* Task item *
In the listing below, print exactly the lines between the line holding "route steps=331 shown" and the line holding "[recipe] chemistry = O2", inclusive, and no more.

◆ ◆ ◆ ◆ ◆
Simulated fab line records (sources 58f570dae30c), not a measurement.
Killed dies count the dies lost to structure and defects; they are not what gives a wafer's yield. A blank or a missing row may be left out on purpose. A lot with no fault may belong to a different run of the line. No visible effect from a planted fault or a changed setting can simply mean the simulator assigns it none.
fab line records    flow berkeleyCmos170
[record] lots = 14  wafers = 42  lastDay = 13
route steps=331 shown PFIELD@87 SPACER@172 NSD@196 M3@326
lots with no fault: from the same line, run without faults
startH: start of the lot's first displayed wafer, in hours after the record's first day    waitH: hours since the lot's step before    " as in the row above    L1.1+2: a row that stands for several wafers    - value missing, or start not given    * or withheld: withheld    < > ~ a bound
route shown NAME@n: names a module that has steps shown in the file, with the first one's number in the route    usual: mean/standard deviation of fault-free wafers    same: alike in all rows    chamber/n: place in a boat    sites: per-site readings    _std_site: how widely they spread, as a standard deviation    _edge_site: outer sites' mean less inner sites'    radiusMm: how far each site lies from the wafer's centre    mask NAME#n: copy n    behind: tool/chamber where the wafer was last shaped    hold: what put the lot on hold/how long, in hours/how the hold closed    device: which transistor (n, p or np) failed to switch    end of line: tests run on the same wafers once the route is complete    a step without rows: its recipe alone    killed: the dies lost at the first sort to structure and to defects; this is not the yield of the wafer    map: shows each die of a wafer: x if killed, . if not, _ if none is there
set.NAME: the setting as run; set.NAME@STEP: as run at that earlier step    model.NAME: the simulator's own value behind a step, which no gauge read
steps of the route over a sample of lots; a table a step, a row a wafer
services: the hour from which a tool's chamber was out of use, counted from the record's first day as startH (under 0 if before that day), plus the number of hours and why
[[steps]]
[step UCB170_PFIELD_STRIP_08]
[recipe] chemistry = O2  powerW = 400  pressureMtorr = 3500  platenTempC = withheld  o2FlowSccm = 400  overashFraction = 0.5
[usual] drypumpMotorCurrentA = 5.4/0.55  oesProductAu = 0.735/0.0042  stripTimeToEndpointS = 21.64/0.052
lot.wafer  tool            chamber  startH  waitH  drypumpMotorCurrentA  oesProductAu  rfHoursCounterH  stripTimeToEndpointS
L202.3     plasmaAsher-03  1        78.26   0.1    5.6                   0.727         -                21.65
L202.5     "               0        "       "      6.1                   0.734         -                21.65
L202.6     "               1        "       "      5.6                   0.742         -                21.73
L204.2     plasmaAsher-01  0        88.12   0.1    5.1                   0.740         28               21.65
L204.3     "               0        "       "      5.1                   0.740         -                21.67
◆ ◆ ◆ ◆ ◆

* Answer section *
route steps=331 shown PFIELD@87 SPACER@172 NSD@196 M3@326
lots with no fault: from the same line, run without faults
startH: start of the lot's first displayed wafer, in hours after the record's first day    waitH: hours since the lot's step before    " as in the row above    L1.1+2: a row that stands for several wafers    - value missing, or start not given    * or withheld: withheld    < > ~ a bound
route shown NAME@n: names a module that has steps shown in the file, with the first one's number in the route    usual: mean/standard deviation of fault-free wafers    same: alike in all rows    chamber/n: place in a boat    sites: per-site readings    _std_site: how widely they spread, as a standard deviation    _edge_site: outer sites' mean less inner sites'    radiusMm: how far each site lies from the wafer's centre    mask NAME#n: copy n    behind: tool/chamber where the wafer was last shaped    hold: what put the lot on hold/how long, in hours/how the hold closed    device: which transistor (n, p or np) failed to switch    end of line: tests run on the same wafers once the route is complete    a step without rows: its recipe alone    killed: the dies lost at the first sort to structure and to defects; this is not the yield of the wafer    map: shows each die of a wafer: x if killed, . if not, _ if none is there
set.NAME: the setting as run; set.NAME@STEP: as run at that earlier step    model.NAME: the simulator's own value behind a step, which no gauge read
steps of the route over a sample of lots; a table a step, a row a wafer
services: the hour from which a tool's chamber was out of use, counted from the record's first day as startH (under 0 if before that day), plus the number of hours and why
[[steps]]
[step UCB170_PFIELD_STRIP_08]
[recipe] chemistry = O2  powerW = 400  pressureMtorr = 3500  platenTempC = withheld  o2FlowSccm = 400  overashFraction = 0.5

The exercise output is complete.